- **Requirement**:
Print all entries word for word.

- **Record excerpts**:
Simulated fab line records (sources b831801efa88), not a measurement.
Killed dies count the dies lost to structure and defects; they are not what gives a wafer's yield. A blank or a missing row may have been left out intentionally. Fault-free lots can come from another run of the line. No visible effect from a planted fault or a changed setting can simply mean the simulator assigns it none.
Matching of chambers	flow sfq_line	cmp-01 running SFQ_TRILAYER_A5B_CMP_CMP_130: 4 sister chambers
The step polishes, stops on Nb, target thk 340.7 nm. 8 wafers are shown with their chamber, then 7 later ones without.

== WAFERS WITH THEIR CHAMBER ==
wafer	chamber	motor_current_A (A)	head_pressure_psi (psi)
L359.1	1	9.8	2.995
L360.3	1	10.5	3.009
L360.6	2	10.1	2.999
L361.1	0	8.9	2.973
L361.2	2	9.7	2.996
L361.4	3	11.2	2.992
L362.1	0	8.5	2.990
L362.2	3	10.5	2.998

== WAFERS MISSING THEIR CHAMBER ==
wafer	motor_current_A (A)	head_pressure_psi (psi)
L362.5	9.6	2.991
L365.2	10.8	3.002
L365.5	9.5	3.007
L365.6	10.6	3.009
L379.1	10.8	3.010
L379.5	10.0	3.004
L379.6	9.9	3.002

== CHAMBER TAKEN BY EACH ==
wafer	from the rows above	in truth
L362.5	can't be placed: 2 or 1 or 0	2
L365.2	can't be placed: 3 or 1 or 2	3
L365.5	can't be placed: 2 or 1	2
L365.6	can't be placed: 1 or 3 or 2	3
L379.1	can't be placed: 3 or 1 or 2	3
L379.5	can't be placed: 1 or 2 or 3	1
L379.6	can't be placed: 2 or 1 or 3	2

- **Task solution**:
Simulated fab line records (sources b831801efa88), not a measurement.
Killed dies count the dies lost to structure and defects; they are not what gives a wafer's yield. A blank or a missing row may have been left out intentionally. Fault-free lots can come from another run of the line. No visible effect from a planted fault or a changed setting can simply mean the simulator assigns it none.
Matching of chambers	flow sfq_line	cmp-01 running SFQ_TRILAYER_A5B_CMP_CMP_130: 4 sister chambers
The step polishes, stops on Nb, target thk 340.7 nm. 8 wafers are shown with their chamber, then 7 later ones without.

== WAFERS WITH THEIR CHAMBER ==
wafer	chamber	motor_current_A (A)	head_pressure_psi (psi)
L359.1	1	9.8	2.995
L360.3	1	10.5	3.009
L360.6	2	10.1	2.999
L361.1	0	8.9	2.973
L361.2	2	9.7	2.996
L361.4	3	11.2	2.992
L362.1	0	8.5	2.990
L362.2	3	10.5	2.998

== WAFERS MISSING THEIR CHAMBER ==
wafer	motor_current_A (A)	head_pressure_psi (psi)
L362.5	9.6	2.991
L365.2	10.8	3.002
L365.5	9.5	3.007
L365.6	10.6	3.009
L379.1	10.8	3.010
L379.5	10.0	3.004
L379.6	9.9	3.002

== CHAMBER TAKEN BY EACH ==
wafer	from the rows above	in truth
L362.5	can't be placed: 2 or 1 or 0	2
L365.2	can't be placed: 3 or 1 or 2	3
L365.5	can't be placed: 2 or 1	2
L365.6	can't be placed: 1 or 3 or 2	3
L379.1	can't be placed: 3 or 1 or 2	3
L379.5	can't be placed: 1 or 2 or 3	1
L379.6	can't be placed: 2 or 1 or 3	2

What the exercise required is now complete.